> **TASK ITEM**
Every record must be restated exactly as written.

> **DATASET EXCERPTS**
┌──
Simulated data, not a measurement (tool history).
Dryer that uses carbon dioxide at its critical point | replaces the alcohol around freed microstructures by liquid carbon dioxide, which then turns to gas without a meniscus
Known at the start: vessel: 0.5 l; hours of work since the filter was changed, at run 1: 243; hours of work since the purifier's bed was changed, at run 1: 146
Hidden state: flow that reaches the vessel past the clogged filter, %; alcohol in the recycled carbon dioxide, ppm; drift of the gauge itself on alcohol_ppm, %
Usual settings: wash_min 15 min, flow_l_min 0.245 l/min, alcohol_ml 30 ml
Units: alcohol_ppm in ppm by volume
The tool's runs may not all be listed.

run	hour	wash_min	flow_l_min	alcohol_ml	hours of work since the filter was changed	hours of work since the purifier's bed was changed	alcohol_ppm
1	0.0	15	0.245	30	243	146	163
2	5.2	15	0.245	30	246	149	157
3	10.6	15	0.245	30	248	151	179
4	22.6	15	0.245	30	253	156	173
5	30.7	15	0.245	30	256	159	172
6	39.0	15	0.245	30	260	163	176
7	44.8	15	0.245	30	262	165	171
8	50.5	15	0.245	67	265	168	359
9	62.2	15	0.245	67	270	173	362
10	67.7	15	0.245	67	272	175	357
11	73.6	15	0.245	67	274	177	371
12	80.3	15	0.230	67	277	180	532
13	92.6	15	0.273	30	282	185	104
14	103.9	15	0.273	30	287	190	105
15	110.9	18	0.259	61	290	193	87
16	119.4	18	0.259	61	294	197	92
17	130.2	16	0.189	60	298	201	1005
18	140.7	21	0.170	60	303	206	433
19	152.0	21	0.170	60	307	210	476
└──

> **EXERCISE RESPONSE**
Simulated data, not a measurement (tool history).
Dryer that uses carbon dioxide at its critical point | replaces the alcohol around freed microstructures by liquid carbon dioxide, which then turns to gas without a meniscus
Known at the start: vessel: 0.5 l; hours of work since the filter was changed, at run 1: 243; hours of work since the purifier's bed was changed, at run 1: 146
Hidden state: flow that reaches the vessel past the clogged filter, %; alcohol in the recycled carbon dioxide, ppm; drift of the gauge itself on alcohol_ppm, %
Usual settings: wash_min 15 min, flow_l_min 0.245 l/min, alcohol_ml 30 ml
Units: alcohol_ppm in ppm by volume
The tool's runs may not all be listed.

run	hour	wash_min	flow_l_min	alcohol_ml	hours of work since the filter was changed	hours of work since the purifier's bed was changed	alcohol_ppm
1	0.0	15	0.245	30	243	146	163
2	5.2	15	0.245	30	246	149	157
3	10.6	15	0.245	30	248	151	179
4	22.6	15	0.245	30	253	156	173
5	30.7	15	0.245	30	256	159	172
6	39.0	15	0.245	30	260	163	176
7	44.8	15	0.245	30	262	165	171
8	50.5	15	0.245	67	265	168	359
9	62.2	15	0.245	67	270	173	362
10	67.7	15	0.245	67	272	175	357
11	73.6	15	0.245	67	274	177	371
12	80.3	15	0.230	67	277	180	532
13	92.6	15	0.273	30	282	185	104
14	103.9	15	0.273	30	287	190	105
15	110.9	18	0.259	61	290	193	87
16	119.4	18	0.259	61	294	197	92
17	130.2	16	0.189	60	298	201	1005
18	140.7	21	0.170	60	303	206	433
19	152.0	21	0.170	60	307	210	476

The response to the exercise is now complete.